------------------------------
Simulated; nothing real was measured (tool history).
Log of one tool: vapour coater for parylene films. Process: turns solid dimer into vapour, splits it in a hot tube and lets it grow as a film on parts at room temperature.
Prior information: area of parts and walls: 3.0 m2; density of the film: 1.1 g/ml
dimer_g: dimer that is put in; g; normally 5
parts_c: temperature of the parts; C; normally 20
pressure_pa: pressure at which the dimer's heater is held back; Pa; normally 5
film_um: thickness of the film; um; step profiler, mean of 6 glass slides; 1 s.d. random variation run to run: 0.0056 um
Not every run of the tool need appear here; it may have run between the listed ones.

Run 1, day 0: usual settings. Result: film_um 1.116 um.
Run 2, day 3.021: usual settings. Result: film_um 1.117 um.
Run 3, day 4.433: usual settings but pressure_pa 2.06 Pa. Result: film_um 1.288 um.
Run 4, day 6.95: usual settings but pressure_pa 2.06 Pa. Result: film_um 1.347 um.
------------------------------

Action item
Please return every line of the listing exactly.

Answer section
Simulated; nothing real was measured (tool history).
Log of one tool: vapour coater for parylene films. Process: turns solid dimer into vapour, splits it in a hot tube and lets it grow as a film on parts at room temperature.
Prior information: area of parts and walls: 3.0 m2; density of the film: 1.1 g/ml
dimer_g: dimer that is put in; g; normally 5
parts_c: temperature of the parts; C; normally 20
pressure_pa: pressure at which the dimer's heater is held back; Pa; normally 5
film_um: thickness of the film; um; step profiler, mean of 6 glass slides; 1 s.d. random variation run to run: 0.0056 um
Not every run of the tool need appear here; it may have run between the listed ones.

Run 1, day 0: usual settings. Result: film_um 1.116 um.
Run 2, day 3.021: usual settings. Result: film_um 1.117 um.
Run 3, day 4.433: usual settings but pressure_pa 2.06 Pa. Result: film_um 1.288 um.
Run 4, day 6.95: usual settings but pressure_pa 2.06 Pa. Result: film_um 1.347 um.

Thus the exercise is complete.